## Assignment:
Take the lines below beginning at the line that has "Single-wafer ALD chamber" and stopping after the line that has "The tool may", and print them exactly as they are, with no other lines.

(Recorded information Opens)

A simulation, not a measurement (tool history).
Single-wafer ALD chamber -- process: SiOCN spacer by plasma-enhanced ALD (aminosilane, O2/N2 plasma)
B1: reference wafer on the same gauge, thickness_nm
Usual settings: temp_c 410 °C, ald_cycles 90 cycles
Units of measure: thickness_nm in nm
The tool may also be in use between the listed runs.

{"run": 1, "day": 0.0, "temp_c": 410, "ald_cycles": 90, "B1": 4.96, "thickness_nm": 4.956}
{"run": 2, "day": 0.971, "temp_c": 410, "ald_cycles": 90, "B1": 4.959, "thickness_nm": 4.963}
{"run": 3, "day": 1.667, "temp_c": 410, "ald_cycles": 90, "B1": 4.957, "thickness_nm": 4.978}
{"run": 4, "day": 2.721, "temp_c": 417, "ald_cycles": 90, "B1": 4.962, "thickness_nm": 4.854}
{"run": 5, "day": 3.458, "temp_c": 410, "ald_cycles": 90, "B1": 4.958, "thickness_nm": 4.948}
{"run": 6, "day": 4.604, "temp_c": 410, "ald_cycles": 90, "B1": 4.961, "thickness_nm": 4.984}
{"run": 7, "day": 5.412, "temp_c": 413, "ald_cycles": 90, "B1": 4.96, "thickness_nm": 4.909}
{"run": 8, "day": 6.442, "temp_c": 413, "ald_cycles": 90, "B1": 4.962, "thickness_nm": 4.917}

(Recorded information Closes)

## Task output:
Single-wafer ALD chamber -- process: SiOCN spacer by plasma-enhanced ALD (aminosilane, O2/N2 plasma)
B1: reference wafer on the same gauge, thickness_nm
Usual settings: temp_c 410 °C, ald_cycles 90 cycles
Units of measure: thickness_nm in nm
The tool may also be in use between the listed runs.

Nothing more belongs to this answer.